▸ **Supplied material**:
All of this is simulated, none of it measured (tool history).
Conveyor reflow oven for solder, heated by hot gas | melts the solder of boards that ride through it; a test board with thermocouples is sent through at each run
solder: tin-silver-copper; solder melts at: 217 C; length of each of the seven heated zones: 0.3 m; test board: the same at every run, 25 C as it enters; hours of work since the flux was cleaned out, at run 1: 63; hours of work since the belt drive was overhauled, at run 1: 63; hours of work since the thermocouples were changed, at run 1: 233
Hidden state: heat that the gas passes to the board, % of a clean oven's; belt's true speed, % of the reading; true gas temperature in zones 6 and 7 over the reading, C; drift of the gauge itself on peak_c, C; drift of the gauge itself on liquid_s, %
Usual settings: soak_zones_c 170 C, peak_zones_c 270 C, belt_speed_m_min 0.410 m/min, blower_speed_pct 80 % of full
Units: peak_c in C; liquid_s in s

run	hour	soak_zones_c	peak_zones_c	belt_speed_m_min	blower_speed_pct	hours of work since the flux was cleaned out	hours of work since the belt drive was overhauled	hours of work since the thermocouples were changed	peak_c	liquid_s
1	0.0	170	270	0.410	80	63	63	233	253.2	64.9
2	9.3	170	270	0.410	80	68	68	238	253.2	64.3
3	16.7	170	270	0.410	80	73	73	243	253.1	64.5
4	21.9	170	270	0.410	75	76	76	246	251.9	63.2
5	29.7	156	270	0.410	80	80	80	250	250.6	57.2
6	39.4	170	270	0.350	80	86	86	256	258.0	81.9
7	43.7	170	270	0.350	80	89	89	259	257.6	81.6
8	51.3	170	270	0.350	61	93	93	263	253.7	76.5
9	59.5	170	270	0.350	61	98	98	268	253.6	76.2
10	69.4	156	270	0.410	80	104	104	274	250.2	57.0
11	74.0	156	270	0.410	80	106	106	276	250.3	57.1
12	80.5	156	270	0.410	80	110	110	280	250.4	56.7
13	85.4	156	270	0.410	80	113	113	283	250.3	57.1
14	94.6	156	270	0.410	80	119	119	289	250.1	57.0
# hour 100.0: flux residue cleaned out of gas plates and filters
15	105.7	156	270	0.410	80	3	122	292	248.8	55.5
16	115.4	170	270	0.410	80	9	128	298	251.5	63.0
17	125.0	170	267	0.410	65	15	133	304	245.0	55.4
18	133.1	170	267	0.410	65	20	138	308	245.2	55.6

▸ **Work task**:
Only the lines above from the one with "solder: tin-silver-copper; solder" through the one with "Usual settings: soak_zones_c" should be duplicated, character for character.

▸ **Exercise answer**:
solder: tin-silver-copper; solder melts at: 217 C; length of each of the seven heated zones: 0.3 m; test board: the same at every run, 25 C as it enters; hours of work since the flux was cleaned out, at run 1: 63; hours of work since the belt drive was overhauled, at run 1: 63; hours of work since the thermocouples were changed, at run 1: 233
Hidden state: heat that the gas passes to the board, % of a clean oven's; belt's true speed, % of the reading; true gas temperature in zones 6 and 7 over the reading, C; drift of the gauge itself on peak_c, C; drift of the gauge itself on liquid_s, %
Usual settings: soak_zones_c 170 C, peak_zones_c 270 C, belt_speed_m_min 0.410 m/min, blower_speed_pct 80 % of full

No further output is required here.